The full set of records must be returned exactly, character for character.

Excerpted data section start

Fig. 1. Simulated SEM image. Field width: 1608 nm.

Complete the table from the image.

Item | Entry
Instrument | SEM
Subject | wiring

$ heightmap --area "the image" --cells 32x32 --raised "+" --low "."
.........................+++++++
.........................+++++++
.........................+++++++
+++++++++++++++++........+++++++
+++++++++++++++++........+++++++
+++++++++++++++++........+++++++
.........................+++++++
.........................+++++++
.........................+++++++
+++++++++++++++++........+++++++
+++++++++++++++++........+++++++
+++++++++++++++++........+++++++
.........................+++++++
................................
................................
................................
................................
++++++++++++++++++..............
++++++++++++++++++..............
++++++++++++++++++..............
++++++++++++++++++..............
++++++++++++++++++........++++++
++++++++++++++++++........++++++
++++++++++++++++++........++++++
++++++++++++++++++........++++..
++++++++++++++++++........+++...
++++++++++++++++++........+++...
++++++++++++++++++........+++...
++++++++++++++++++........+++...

Excerpted data section end

- Written response -
Fig. 1. Simulated SEM image. Field width: 1608 nm.

Complete the table from the image.

Item | Entry
Instrument | SEM
Subject | wiring

$ heightmap --area "the image" --cells 32x32 --raised "+" --low "."
.........................+++++++
.........................+++++++
.........................+++++++
+++++++++++++++++........+++++++
+++++++++++++++++........+++++++
+++++++++++++++++........+++++++
.........................+++++++
.........................+++++++
.........................+++++++
+++++++++++++++++........+++++++
+++++++++++++++++........+++++++
+++++++++++++++++........+++++++
.........................+++++++
................................
................................
................................
................................
++++++++++++++++++..............
++++++++++++++++++..............
++++++++++++++++++..............
++++++++++++++++++..............
++++++++++++++++++........++++++
++++++++++++++++++........++++++
++++++++++++++++++........++++++
++++++++++++++++++........++++..
++++++++++++++++++........+++...
++++++++++++++++++........+++...
++++++++++++++++++........+++...
++++++++++++++++++........+++...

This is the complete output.